* _Required action_
Copy each entry exactly, leaving nothing out.

* _Supplied material_
════

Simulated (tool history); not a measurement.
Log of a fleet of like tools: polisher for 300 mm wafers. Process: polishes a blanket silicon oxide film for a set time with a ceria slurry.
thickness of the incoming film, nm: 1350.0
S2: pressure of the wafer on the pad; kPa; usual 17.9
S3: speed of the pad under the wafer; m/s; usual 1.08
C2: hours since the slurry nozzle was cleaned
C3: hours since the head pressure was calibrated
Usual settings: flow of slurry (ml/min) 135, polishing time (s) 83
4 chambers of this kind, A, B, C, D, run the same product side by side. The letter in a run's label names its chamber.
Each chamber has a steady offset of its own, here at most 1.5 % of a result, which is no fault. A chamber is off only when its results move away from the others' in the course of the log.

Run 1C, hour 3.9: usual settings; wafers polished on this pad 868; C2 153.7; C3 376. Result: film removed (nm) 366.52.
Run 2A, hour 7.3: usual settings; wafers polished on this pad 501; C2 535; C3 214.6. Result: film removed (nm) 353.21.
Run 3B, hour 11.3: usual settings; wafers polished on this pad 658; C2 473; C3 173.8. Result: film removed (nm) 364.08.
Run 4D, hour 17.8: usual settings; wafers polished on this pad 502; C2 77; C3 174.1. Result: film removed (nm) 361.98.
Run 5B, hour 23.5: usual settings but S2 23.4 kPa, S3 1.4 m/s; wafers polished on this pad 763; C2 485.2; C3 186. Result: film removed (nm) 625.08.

════

* _Answer space_
Simulated (tool history); not a measurement.
Log of a fleet of like tools: polisher for 300 mm wafers. Process: polishes a blanket silicon oxide film for a set time with a ceria slurry.
thickness of the incoming film, nm: 1350.0
S2: pressure of the wafer on the pad; kPa; usual 17.9
S3: speed of the pad under the wafer; m/s; usual 1.08
C2: hours since the slurry nozzle was cleaned
C3: hours since the head pressure was calibrated
Usual settings: flow of slurry (ml/min) 135, polishing time (s) 83
4 chambers of this kind, A, B, C, D, run the same product side by side. The letter in a run's label names its chamber.
Each chamber has a steady offset of its own, here at most 1.5 % of a result, which is no fault. A chamber is off only when its results move away from the others' in the course of the log.

Run 1C, hour 3.9: usual settings; wafers polished on this pad 868; C2 153.7; C3 376. Result: film removed (nm) 366.52.
Run 2A, hour 7.3: usual settings; wafers polished on this pad 501; C2 535; C3 214.6. Result: film removed (nm) 353.21.
Run 3B, hour 11.3: usual settings; wafers polished on this pad 658; C2 473; C3 173.8. Result: film removed (nm) 364.08.
Run 4D, hour 17.8: usual settings; wafers polished on this pad 502; C2 77; C3 174.1. Result: film removed (nm) 361.98.
Run 5B, hour 23.5: usual settings but S2 23.4 kPa, S3 1.4 m/s; wafers polished on this pad 763; C2 485.2; C3 186. Result: film removed (nm) 625.08.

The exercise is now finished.